ASSIGNMENT: Would you quote the material below from its first line through the line containing "Process run on", exactly and with both ends included?

AVAILABLE DATA:
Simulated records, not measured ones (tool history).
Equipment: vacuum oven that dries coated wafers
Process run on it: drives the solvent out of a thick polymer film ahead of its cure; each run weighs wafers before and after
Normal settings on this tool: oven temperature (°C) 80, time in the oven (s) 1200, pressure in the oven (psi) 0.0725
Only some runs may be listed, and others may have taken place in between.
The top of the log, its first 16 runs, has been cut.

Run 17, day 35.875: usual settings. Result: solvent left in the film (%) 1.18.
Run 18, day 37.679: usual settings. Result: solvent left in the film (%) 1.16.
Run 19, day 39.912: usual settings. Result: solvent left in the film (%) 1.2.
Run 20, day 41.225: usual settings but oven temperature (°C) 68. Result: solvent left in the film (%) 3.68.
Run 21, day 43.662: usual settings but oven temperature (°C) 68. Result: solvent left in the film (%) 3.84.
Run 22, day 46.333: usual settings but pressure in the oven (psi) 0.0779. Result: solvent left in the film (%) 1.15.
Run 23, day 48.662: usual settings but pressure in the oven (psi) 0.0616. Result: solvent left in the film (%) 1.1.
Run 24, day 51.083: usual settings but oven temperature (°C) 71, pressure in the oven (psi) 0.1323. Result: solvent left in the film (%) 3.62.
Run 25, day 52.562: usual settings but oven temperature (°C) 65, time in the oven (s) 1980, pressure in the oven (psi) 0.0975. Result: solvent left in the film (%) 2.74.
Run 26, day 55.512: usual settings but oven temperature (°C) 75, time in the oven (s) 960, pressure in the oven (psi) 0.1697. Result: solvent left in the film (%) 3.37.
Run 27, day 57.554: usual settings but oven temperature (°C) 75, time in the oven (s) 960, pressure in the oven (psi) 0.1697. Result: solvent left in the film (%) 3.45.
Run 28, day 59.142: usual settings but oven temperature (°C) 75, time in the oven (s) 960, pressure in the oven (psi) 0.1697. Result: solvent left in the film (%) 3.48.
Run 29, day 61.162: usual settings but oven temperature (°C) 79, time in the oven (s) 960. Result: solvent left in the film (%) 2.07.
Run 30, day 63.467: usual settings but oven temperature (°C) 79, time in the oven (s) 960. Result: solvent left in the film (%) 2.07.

YOUR SOLUTION:
Simulated records, not measured ones (tool history).
Equipment: vacuum oven that dries coated wafers
Process run on it: drives the solvent out of a thick polymer film ahead of its cure; each run weighs wafers before and after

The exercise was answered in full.